▸ Work item: Write out the entries below exactly, from the first line to the one with "S2: pressure of the wafer on the pad; psi", both ends included.

# # # # #
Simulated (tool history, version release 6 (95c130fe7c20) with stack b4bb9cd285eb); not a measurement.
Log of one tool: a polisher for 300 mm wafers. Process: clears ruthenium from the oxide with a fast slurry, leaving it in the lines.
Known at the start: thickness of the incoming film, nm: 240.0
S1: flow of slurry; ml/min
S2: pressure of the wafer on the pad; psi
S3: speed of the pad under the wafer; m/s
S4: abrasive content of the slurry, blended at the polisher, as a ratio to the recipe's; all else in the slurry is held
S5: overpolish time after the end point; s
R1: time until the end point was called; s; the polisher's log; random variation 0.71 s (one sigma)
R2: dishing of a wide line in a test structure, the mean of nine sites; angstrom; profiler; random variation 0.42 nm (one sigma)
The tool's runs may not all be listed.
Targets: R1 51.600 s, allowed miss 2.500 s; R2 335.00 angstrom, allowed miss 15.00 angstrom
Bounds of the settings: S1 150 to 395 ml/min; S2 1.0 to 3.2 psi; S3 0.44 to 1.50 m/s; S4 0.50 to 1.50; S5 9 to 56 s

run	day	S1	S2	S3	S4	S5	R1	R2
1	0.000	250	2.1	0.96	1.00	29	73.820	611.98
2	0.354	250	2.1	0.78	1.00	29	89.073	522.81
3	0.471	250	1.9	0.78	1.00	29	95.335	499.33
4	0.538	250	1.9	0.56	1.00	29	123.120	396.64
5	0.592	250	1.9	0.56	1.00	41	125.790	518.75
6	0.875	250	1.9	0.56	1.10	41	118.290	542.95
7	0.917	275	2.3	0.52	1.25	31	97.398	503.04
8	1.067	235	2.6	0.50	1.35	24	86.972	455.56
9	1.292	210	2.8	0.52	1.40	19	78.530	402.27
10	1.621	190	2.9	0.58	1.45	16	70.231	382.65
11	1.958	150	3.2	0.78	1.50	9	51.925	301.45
# # # # #

▸ Exercise response:
Simulated (tool history, version release 6 (95c130fe7c20) with stack b4bb9cd285eb); not a measurement.
Log of one tool: a polisher for 300 mm wafers. Process: clears ruthenium from the oxide with a fast slurry, leaving it in the lines.
Known at the start: thickness of the incoming film, nm: 240.0
S1: flow of slurry; ml/min
S2: pressure of the wafer on the pad; psi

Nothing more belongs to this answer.